Required action :: Each record is to be duplicated exactly, with nothing added.

----------

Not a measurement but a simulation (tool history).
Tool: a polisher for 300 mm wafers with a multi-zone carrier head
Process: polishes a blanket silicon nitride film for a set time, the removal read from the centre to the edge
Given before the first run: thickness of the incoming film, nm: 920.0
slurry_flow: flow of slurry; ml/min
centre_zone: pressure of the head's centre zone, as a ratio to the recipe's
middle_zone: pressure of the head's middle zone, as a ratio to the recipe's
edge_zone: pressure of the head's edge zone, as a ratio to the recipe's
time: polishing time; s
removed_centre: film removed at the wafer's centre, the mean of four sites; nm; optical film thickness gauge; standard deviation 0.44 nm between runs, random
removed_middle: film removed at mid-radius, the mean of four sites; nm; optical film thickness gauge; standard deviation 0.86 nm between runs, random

----------

Response ::
Not a measurement but a simulation (tool history).
Tool: a polisher for 300 mm wafers with a multi-zone carrier head
Process: polishes a blanket silicon nitride film for a set time, the removal read from the centre to the edge
Given before the first run: thickness of the incoming film, nm: 920.0
slurry_flow: flow of slurry; ml/min
centre_zone: pressure of the head's centre zone, as a ratio to the recipe's
middle_zone: pressure of the head's middle zone, as a ratio to the recipe's
edge_zone: pressure of the head's edge zone, as a ratio to the recipe's
time: polishing time; s
removed_centre: film removed at the wafer's centre, the mean of four sites; nm; optical film thickness gauge; standard deviation 0.44 nm between runs, random
removed_middle: film removed at mid-radius, the mean of four sites; nm; optical film thickness gauge; standard deviation 0.86 nm between runs, random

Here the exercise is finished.